-------- Supplied records

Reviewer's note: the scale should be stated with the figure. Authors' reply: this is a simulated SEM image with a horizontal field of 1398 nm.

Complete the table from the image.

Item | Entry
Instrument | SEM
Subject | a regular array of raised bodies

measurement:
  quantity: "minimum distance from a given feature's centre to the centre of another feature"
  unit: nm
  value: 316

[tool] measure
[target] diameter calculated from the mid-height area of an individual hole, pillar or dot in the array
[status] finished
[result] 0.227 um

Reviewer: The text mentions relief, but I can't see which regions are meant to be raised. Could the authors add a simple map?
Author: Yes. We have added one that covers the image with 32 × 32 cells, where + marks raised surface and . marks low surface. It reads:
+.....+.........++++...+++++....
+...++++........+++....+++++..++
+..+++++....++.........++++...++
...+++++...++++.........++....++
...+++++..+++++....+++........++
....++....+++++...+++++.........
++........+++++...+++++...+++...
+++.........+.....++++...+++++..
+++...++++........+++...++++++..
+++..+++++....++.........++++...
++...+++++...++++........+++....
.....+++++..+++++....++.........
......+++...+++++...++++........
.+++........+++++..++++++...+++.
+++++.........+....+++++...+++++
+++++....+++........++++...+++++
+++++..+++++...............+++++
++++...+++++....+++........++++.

----------------

In the entries above, find the line with "Complete the table from the image." and the line with "[result] 0.227 um", then restate word for word both of them and every line between, with nothing more.

Complete the table from the image.

Item | Entry
Instrument | SEM
Subject | a regular array of raised bodies

measurement:
  quantity: "minimum distance from a given feature's centre to the centre of another feature"
  unit: nm
  value: 316

[tool] measure
[target] diameter calculated from the mid-height area of an individual hole, pillar or dot in the array
[status] finished
[result] 0.227 um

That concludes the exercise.